_ _ _ _

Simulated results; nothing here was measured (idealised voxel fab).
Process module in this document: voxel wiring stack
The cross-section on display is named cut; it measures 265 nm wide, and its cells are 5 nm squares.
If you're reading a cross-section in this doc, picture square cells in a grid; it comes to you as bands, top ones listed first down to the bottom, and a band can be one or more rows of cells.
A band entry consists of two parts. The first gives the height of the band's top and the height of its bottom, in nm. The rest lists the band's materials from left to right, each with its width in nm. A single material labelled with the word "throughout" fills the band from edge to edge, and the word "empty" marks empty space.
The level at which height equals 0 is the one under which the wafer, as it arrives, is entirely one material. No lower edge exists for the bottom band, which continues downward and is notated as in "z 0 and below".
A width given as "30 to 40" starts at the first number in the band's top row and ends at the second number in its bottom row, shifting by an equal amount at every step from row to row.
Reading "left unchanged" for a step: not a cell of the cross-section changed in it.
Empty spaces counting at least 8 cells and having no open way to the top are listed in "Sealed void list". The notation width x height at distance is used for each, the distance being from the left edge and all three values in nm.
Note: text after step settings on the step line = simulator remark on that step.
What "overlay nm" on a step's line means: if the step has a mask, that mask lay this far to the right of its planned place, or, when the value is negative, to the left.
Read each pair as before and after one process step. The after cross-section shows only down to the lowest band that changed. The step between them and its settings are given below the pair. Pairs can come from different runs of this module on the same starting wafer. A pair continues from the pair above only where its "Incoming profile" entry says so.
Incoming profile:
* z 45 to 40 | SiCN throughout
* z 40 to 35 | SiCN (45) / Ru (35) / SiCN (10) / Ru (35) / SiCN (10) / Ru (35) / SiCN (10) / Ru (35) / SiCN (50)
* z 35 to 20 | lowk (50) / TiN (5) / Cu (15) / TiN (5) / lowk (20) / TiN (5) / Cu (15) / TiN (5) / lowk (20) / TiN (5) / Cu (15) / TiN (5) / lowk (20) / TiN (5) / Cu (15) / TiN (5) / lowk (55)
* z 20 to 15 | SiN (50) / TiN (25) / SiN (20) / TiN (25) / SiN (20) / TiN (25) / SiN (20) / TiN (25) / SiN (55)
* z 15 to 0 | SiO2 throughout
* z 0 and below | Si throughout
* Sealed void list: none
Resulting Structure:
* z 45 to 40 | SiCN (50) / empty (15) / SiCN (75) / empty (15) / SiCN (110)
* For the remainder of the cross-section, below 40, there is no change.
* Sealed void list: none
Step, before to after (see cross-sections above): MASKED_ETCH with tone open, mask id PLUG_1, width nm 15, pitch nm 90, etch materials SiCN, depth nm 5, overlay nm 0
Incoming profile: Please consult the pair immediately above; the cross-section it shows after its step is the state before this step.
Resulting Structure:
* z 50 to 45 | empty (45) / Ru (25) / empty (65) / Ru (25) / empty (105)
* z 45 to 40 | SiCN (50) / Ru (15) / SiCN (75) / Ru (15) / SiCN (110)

_ _ _ _

Every line from the top of the material through the line containing "The cross-section on" must be transcribed exactly, and no other line may appear.

Simulated results; nothing here was measured (idealised voxel fab).
Process module in this document: voxel wiring stack
The cross-section on display is named cut; it measures 265 nm wide, and its cells are 5 nm squares.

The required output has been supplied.